◆ **Activity**
Write down each entry again, exactly as it reads.

*** Given records ***

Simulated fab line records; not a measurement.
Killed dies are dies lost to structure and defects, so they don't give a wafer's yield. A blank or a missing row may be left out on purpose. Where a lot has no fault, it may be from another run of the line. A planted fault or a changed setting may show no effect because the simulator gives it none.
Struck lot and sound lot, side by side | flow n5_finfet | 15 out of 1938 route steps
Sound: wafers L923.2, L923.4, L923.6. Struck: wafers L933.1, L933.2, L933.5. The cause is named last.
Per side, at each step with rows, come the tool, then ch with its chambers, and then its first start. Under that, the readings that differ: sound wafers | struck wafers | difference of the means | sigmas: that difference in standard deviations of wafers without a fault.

***

◆ **Written reply**
Simulated fab line records; not a measurement.
Killed dies are dies lost to structure and defects, so they don't give a wafer's yield. A blank or a missing row may be left out on purpose. Where a lot has no fault, it may be from another run of the line. A planted fault or a changed setting may show no effect because the simulator gives it none.
Struck lot and sound lot, side by side | flow n5_finfet | 15 out of 1938 route steps
Sound: wafers L923.2, L923.4, L923.6. Struck: wafers L933.1, L933.2, L933.5. The cause is named last.
Per side, at each step with rows, come the tool, then ch with its chambers, and then its first start. Under that, the readings that differ: sound wafers | struck wafers | difference of the means | sigmas: that difference in standard deviations of wafers without a fault.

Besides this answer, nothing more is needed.